- Work instruction:
Could you output each line of the data that follows exactly?

*** Exercise data ***

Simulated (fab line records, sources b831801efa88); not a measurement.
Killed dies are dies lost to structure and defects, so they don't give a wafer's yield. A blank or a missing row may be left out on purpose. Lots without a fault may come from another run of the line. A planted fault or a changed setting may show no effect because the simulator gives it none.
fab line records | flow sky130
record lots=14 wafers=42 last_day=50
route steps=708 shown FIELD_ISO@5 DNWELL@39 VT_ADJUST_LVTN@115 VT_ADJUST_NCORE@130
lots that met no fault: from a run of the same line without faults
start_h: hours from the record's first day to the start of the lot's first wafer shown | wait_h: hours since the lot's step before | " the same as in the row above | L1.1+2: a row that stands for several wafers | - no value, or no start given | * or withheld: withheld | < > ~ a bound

*** End of Exercise data ***

- Written response:
Simulated (fab line records, sources b831801efa88); not a measurement.
Killed dies are dies lost to structure and defects, so they don't give a wafer's yield. A blank or a missing row may be left out on purpose. Lots without a fault may come from another run of the line. A planted fault or a changed setting may show no effect because the simulator gives it none.
fab line records | flow sky130
record lots=14 wafers=42 last_day=50
route steps=708 shown FIELD_ISO@5 DNWELL@39 VT_ADJUST_LVTN@115 VT_ADJUST_NCORE@130
lots that met no fault: from a run of the same line without faults
start_h: hours from the record's first day to the start of the lot's first wafer shown | wait_h: hours since the lot's step before | " the same as in the row above | L1.1+2: a row that stands for several wafers | - no value, or no start given | * or withheld: withheld | < > ~ a bound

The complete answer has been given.